EXTRACTED MATERIAL:
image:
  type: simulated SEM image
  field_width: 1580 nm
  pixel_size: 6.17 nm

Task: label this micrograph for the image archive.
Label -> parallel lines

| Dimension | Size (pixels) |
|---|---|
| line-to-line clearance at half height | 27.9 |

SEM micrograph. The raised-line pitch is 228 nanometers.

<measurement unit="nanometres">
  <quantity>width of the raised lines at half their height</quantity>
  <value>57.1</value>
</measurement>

ACTIVITY: There is a line with "Size (pixels) |" and a line with "<value>57.1</value>" above. Copy exactly those two lines and all lines between them, with nothing else.

EXERCISE ANSWER:
| Dimension | Size (pixels) |
|---|---|
| line-to-line clearance at half height | 27.9 |

SEM micrograph. The raised-line pitch is 228 nanometers.

<measurement unit="nanometres">
  <quantity>width of the raised lines at half their height</quantity>
  <value>57.1</value>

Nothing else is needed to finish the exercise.